▶ **Activity**: The required output is the complete listing, copied word for word.

________________________

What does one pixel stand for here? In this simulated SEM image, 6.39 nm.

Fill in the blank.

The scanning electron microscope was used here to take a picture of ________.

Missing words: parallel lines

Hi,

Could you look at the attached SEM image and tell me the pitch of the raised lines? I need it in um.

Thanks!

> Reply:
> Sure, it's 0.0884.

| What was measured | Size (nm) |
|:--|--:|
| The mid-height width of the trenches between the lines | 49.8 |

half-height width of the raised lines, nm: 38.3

________________________

▶ **Task result**:
What does one pixel stand for here? In this simulated SEM image, 6.39 nm.

Fill in the blank.

The scanning electron microscope was used here to take a picture of ________.

Missing words: parallel lines

Hi,

Could you look at the attached SEM image and tell me the pitch of the raised lines? I need it in um.

Thanks!

> Reply:
> Sure, it's 0.0884.

| What was measured | Size (nm) |
|:--|--:|
| The mid-height width of the trenches between the lines | 49.8 |

half-height width of the raised lines, nm: 38.3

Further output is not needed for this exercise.